*Brief*.
With the records below as your source, retype each line exactly from the top down to the line that contains "flow with a", and include that line.

*** Recorded data
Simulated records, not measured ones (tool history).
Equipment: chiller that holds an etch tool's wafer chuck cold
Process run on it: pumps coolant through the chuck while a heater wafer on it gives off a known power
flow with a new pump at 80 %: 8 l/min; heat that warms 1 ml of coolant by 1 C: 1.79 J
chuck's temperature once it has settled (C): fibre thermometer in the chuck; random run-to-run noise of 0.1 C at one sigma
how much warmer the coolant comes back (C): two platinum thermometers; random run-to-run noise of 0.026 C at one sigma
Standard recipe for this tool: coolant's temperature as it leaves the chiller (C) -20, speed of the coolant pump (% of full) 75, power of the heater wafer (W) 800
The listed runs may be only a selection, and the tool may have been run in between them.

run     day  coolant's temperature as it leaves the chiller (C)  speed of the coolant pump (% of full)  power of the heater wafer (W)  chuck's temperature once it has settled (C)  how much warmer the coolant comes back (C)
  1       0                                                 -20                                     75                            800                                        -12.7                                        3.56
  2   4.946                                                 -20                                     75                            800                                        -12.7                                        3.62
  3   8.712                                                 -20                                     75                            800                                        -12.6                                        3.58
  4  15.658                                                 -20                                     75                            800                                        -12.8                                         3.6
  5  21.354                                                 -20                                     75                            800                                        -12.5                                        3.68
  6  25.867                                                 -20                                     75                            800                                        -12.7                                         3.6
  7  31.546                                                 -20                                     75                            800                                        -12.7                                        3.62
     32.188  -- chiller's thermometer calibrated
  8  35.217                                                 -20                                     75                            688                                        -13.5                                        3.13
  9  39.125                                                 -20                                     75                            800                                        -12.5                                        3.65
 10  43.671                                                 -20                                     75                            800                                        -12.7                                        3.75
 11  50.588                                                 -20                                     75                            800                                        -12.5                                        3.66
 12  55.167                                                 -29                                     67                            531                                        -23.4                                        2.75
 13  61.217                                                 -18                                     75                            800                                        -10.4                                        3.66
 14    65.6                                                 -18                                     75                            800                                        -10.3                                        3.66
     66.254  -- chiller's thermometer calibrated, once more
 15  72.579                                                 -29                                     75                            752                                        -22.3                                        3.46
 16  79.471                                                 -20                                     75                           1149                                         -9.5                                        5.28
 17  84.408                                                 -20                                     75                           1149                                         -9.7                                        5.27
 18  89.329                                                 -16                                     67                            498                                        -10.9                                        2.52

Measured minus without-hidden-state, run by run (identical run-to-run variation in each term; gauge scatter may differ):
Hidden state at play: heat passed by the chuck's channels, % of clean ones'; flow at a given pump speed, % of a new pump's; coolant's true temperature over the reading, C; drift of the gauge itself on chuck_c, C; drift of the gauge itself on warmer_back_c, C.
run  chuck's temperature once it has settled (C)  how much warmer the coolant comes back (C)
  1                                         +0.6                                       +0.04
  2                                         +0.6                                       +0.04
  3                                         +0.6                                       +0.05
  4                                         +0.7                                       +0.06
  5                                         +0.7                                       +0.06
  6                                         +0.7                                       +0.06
******

*Your response*.
Simulated records, not measured ones (tool history).
Equipment: chiller that holds an etch tool's wafer chuck cold
Process run on it: pumps coolant through the chuck while a heater wafer on it gives off a known power
flow with a new pump at 80 %: 8 l/min; heat that warms 1 ml of coolant by 1 C: 1.79 J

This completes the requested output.